Requirement
Word for word, restate the lines from the start of the data below through the line containing "The listed runs".

Start of Raw data

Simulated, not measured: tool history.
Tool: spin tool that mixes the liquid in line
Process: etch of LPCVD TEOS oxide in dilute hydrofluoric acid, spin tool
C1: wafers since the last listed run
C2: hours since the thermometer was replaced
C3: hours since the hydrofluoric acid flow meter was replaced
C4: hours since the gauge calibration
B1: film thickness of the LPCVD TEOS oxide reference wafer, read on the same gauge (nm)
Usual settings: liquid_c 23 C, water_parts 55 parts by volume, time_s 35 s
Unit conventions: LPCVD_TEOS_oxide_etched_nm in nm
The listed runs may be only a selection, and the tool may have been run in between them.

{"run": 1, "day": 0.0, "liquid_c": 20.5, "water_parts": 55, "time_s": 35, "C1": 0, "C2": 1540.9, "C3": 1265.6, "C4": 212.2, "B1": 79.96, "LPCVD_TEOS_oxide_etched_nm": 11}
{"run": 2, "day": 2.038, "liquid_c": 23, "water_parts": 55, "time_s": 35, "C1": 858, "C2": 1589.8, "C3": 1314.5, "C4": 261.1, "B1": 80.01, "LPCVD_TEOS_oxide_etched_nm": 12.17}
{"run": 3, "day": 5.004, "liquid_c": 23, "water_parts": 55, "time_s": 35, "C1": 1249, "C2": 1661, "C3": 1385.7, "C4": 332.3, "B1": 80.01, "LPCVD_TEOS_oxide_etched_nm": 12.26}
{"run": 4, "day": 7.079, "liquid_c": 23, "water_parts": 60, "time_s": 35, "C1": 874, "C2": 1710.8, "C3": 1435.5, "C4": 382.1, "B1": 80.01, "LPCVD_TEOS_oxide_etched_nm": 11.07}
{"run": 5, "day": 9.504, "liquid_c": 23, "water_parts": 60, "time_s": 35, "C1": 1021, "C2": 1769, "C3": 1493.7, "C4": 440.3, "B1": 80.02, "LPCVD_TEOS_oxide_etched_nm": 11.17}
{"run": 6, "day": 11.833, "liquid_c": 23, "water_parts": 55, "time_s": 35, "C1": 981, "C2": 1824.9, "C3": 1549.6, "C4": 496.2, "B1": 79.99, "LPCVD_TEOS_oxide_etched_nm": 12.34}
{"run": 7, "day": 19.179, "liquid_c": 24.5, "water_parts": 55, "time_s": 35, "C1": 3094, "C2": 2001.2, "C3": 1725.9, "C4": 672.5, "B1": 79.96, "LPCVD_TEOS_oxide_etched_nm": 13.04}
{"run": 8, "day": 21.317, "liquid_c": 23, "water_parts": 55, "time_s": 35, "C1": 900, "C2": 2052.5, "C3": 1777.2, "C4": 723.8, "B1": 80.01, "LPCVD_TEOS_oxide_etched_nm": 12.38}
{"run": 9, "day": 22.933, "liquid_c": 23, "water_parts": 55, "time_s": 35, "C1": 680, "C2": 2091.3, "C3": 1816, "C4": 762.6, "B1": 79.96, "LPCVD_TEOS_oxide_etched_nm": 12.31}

End of Raw data

Exercise response
Simulated, not measured: tool history.
Tool: spin tool that mixes the liquid in line
Process: etch of LPCVD TEOS oxide in dilute hydrofluoric acid, spin tool
C1: wafers since the last listed run
C2: hours since the thermometer was replaced
C3: hours since the hydrofluoric acid flow meter was replaced
C4: hours since the gauge calibration
B1: film thickness of the LPCVD TEOS oxide reference wafer, read on the same gauge (nm)
Usual settings: liquid_c 23 C, water_parts 55 parts by volume, time_s 35 s
Unit conventions: LPCVD_TEOS_oxide_etched_nm in nm
The listed runs may be only a selection, and the tool may have been run in between them.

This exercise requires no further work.